----- Provided records -----

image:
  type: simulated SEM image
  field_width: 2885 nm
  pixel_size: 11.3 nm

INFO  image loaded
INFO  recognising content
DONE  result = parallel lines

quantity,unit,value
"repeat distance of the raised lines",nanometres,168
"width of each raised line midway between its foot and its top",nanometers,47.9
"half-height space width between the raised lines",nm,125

-----

▶ [Work task]: Reproduce every record exactly, line by line.

▶ [Worked solution]:
image:
  type: simulated SEM image
  field_width: 2885 nm
  pixel_size: 11.3 nm

INFO  image loaded
INFO  recognising content
DONE  result = parallel lines

quantity,unit,value
"repeat distance of the raised lines",nanometres,168
"width of each raised line midway between its foot and its top",nanometers,47.9
"half-height space width between the raised lines",nm,125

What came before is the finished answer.